-------------------------

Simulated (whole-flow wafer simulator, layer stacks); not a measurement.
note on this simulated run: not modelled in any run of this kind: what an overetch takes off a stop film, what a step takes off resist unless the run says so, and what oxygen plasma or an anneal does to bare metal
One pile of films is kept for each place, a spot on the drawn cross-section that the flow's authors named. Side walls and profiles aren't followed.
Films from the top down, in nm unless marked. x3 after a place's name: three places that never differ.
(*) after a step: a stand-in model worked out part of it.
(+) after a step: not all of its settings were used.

-------------------------

* Brief
Repeat the material above in full. Match it exactly.

* Answer area
Simulated (whole-flow wafer simulator, layer stacks); not a measurement.
note on this simulated run: not modelled in any run of this kind: what an overetch takes off a stop film, what a step takes off resist unless the run says so, and what oxygen plasma or an anneal does to bare metal
One pile of films is kept for each place, a spot on the drawn cross-section that the flow's authors named. Side walls and profiles aren't followed.
Films from the top down, in nm unless marked. x3 after a place's name: three places that never differ.
(*) after a step: a stand-in model worked out part of it.
(+) after a step: not all of its settings were used.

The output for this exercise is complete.